Input data:
##########

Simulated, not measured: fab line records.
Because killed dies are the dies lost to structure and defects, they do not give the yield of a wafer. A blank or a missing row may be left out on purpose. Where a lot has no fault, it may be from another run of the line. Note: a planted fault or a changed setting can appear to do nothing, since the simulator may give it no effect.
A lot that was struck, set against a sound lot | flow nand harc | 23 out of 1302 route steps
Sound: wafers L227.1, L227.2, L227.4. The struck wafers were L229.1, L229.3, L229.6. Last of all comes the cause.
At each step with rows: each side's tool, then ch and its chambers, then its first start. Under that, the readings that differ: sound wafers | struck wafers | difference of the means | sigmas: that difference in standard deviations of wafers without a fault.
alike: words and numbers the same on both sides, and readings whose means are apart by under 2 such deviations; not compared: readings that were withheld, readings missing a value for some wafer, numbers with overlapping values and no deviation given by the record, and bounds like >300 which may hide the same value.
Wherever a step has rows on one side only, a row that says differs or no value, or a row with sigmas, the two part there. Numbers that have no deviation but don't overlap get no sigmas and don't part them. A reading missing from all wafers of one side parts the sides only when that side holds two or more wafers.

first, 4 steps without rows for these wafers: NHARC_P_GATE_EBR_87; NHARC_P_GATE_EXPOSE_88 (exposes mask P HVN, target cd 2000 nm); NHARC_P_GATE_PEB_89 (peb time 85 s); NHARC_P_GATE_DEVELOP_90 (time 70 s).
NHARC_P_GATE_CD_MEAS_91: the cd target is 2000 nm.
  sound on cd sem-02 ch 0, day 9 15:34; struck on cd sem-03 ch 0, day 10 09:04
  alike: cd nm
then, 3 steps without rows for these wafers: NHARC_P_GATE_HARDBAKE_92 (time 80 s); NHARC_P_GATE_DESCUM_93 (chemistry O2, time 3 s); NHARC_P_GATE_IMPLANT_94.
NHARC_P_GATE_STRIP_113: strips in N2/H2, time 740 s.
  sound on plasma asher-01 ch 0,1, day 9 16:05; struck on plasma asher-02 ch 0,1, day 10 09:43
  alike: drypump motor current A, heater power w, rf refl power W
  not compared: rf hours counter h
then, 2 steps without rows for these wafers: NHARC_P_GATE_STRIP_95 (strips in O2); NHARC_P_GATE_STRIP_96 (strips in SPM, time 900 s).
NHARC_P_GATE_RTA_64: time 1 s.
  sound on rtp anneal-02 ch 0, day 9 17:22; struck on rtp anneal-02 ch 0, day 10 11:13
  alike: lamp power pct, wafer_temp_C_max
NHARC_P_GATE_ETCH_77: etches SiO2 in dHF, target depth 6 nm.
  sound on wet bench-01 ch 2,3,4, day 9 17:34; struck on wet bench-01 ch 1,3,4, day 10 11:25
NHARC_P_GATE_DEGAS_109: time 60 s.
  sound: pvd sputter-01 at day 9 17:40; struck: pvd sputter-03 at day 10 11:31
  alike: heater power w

##########

Work item: Reproduce verbatim the range of lines that opens the records and closes with the line containing "Because killed dies". Omit everything after it.

Written response:
Simulated, not measured: fab line records.
Because killed dies are the dies lost to structure and defects, they do not give the yield of a wafer. A blank or a missing row may be left out on purpose. Where a lot has no fault, it may be from another run of the line. Note: a planted fault or a changed setting can appear to do nothing, since the simulator may give it no effect.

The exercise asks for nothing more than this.